Activity — Reproduce each entry below exactly, without omitting any.

Information shown —
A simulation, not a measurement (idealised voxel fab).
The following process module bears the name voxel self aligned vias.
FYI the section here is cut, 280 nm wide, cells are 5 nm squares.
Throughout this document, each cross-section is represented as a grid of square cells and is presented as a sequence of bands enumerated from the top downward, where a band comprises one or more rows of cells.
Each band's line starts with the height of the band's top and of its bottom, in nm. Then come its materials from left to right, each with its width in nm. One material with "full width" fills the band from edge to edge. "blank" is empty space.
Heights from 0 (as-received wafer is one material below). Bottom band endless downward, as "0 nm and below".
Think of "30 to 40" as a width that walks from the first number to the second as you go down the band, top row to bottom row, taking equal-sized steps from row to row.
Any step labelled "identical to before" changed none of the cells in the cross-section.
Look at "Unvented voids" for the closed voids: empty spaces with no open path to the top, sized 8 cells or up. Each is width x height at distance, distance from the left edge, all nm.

Result —
A simulation, not a measurement (idealised voxel fab).
The following process module bears the name voxel self aligned vias.
FYI the section here is cut, 280 nm wide, cells are 5 nm squares.
Throughout this document, each cross-section is represented as a grid of square cells and is presented as a sequence of bands enumerated from the top downward, where a band comprises one or more rows of cells.
Each band's line starts with the height of the band's top and of its bottom, in nm. Then come its materials from left to right, each with its width in nm. One material with "full width" fills the band from edge to edge. "blank" is empty space.
Heights from 0 (as-received wafer is one material below). Bottom band endless downward, as "0 nm and below".
Think of "30 to 40" as a width that walks from the first number to the second as you go down the band, top row to bottom row, taking equal-sized steps from row to row.
Any step labelled "identical to before" changed none of the cells in the cross-section.
Look at "Unvented voids" for the closed voids: empty spaces with no open path to the top, sized 8 cells or up. Each is width x height at distance, distance from the left edge, all nm.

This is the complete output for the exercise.